Activity: From the records below, transcribe exactly the lines that begin at the line with "C3: hours since" and end at the line with "B1: reference wafer", both included.

Records supplied:

■ ■ ■ ■ ■

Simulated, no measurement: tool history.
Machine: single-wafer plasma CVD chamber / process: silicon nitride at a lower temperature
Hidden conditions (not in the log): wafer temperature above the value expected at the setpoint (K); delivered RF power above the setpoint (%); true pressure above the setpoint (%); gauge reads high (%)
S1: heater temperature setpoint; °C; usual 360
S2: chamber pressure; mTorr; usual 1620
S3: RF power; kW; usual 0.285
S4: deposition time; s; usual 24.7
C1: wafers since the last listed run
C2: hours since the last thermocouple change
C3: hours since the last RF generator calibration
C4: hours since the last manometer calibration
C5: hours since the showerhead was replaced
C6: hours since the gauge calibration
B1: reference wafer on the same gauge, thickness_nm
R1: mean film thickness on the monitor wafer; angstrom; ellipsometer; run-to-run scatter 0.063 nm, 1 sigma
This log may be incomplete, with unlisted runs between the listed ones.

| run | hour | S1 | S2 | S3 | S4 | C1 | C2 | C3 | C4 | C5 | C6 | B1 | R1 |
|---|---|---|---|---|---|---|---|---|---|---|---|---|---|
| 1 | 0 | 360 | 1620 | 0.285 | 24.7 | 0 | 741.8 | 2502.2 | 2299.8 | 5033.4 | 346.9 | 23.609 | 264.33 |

■ ■ ■ ■ ■

Exercise solution:
C3: hours since the last RF generator calibration
C4: hours since the last manometer calibration
C5: hours since the showerhead was replaced
C6: hours since the gauge calibration
B1: reference wafer on the same gauge, thickness_nm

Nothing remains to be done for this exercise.